Work instruction —
The full set of entries should be repeated without a single change.

[[ Data to examine, beginning ]]
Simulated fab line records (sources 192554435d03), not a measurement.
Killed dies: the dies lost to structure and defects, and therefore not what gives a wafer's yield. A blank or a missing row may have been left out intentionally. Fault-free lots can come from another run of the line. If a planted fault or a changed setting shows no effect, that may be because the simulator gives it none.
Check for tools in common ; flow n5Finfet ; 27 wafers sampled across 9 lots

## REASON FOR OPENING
[[ Data to examine, end ]]

Task output —
Simulated fab line records (sources 192554435d03), not a measurement.
Killed dies: the dies lost to structure and defects, and therefore not what gives a wafer's yield. A blank or a missing row may have been left out intentionally. Fault-free lots can come from another run of the line. If a planted fault or a changed setting shows no effect, that may be because the simulator gives it none.
Check for tools in common ; flow n5Finfet ; 27 wafers sampled across 9 lots

## REASON FOR OPENING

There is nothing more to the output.